########################################
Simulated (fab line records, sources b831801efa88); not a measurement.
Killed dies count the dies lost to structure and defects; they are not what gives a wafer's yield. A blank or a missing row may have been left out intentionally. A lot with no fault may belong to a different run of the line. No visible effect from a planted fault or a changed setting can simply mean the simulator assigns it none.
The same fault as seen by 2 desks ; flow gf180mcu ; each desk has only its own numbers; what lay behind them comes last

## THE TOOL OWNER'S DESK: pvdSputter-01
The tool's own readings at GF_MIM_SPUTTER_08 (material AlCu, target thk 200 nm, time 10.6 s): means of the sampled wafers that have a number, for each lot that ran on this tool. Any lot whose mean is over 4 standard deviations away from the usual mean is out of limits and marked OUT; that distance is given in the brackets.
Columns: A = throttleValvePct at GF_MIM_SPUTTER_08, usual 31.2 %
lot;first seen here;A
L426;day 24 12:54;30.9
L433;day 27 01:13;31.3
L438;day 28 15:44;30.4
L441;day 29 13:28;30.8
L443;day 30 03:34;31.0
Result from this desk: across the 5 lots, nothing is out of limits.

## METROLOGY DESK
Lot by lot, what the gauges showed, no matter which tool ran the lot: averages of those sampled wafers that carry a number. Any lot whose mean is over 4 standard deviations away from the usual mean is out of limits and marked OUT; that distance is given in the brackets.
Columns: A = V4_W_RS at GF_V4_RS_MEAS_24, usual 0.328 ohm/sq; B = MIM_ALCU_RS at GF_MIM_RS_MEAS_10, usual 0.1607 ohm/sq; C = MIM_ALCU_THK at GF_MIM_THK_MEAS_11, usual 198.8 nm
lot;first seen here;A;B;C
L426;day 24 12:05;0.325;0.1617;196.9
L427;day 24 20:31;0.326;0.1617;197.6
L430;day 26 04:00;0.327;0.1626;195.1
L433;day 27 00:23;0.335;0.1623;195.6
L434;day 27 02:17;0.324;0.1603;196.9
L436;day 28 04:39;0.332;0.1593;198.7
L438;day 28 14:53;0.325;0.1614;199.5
########################################

Work instruction: Copy, please, exactly the lines that start at the first line of the data and end at the line containing "L436;day 28 04:39;0.332;0.1593;198.7", both kept and no others.

Answer area:
Simulated (fab line records, sources b831801efa88); not a measurement.
Killed dies count the dies lost to structure and defects; they are not what gives a wafer's yield. A blank or a missing row may have been left out intentionally. A lot with no fault may belong to a different run of the line. No visible effect from a planted fault or a changed setting can simply mean the simulator assigns it none.
The same fault as seen by 2 desks ; flow gf180mcu ; each desk has only its own numbers; what lay behind them comes last

## THE TOOL OWNER'S DESK: pvdSputter-01
The tool's own readings at GF_MIM_SPUTTER_08 (material AlCu, target thk 200 nm, time 10.6 s): means of the sampled wafers that have a number, for each lot that ran on this tool. Any lot whose mean is over 4 standard deviations away from the usual mean is out of limits and marked OUT; that distance is given in the brackets.
Columns: A = throttleValvePct at GF_MIM_SPUTTER_08, usual 31.2 %
lot;first seen here;A
L426;day 24 12:54;30.9
L433;day 27 01:13;31.3
L438;day 28 15:44;30.4
L441;day 29 13:28;30.8
L443;day 30 03:34;31.0
Result from this desk: across the 5 lots, nothing is out of limits.

## METROLOGY DESK
Lot by lot, what the gauges showed, no matter which tool ran the lot: averages of those sampled wafers that carry a number. Any lot whose mean is over 4 standard deviations away from the usual mean is out of limits and marked OUT; that distance is given in the brackets.
Columns: A = V4_W_RS at GF_V4_RS_MEAS_24, usual 0.328 ohm/sq; B = MIM_ALCU_RS at GF_MIM_RS_MEAS_10, usual 0.1607 ohm/sq; C = MIM_ALCU_THK at GF_MIM_THK_MEAS_11, usual 198.8 nm
lot;first seen here;A;B;C
L426;day 24 12:05;0.325;0.1617;196.9
L427;day 24 20:31;0.326;0.1617;197.6
L430;day 26 04:00;0.327;0.1626;195.1
L433;day 27 00:23;0.335;0.1623;195.6
L434;day 27 02:17;0.324;0.1603;196.9
L436;day 28 04:39;0.332;0.1593;198.7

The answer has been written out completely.